==============================

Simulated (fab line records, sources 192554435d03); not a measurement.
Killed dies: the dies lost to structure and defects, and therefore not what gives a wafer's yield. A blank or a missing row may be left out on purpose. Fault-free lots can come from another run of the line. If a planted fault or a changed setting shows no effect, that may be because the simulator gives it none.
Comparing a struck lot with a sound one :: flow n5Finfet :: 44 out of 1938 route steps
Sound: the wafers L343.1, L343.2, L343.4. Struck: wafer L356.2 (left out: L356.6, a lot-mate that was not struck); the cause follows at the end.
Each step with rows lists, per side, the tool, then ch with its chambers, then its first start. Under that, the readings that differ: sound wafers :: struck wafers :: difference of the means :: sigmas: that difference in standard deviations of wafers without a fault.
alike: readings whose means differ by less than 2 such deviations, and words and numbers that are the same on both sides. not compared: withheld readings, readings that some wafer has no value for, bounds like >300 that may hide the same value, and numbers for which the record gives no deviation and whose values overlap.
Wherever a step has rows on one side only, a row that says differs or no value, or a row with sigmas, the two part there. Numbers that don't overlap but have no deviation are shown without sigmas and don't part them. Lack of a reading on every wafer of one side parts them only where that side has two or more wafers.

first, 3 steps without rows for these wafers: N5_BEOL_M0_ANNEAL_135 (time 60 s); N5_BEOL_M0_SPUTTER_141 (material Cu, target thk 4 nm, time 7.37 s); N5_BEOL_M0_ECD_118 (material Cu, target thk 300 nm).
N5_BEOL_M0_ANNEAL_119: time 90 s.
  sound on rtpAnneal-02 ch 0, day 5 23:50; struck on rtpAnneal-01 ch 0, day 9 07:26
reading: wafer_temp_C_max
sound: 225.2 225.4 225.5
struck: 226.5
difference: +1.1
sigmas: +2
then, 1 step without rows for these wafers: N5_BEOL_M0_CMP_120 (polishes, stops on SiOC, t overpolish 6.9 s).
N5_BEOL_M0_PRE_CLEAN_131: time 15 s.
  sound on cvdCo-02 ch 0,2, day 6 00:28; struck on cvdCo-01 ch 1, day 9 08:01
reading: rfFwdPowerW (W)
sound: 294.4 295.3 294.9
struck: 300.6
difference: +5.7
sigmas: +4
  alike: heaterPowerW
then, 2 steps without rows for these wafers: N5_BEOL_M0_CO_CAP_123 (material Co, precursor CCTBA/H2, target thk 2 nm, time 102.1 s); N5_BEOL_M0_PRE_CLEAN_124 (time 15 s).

==============================

» Work task:
All that belongs in the answer is the run of lines above from the line containing "difference: +1.1" through the line containing "alike: heaterPowerW", exactly as written.

» Problem solution:
difference: +1.1
sigmas: +2
then, 1 step without rows for these wafers: N5_BEOL_M0_CMP_120 (polishes, stops on SiOC, t overpolish 6.9 s).
N5_BEOL_M0_PRE_CLEAN_131: time 15 s.
  sound on cvdCo-02 ch 0,2, day 6 00:28; struck on cvdCo-01 ch 1, day 9 08:01
reading: rfFwdPowerW (W)
sound: 294.4 295.3 294.9
struck: 300.6
difference: +5.7
sigmas: +4
  alike: heaterPowerW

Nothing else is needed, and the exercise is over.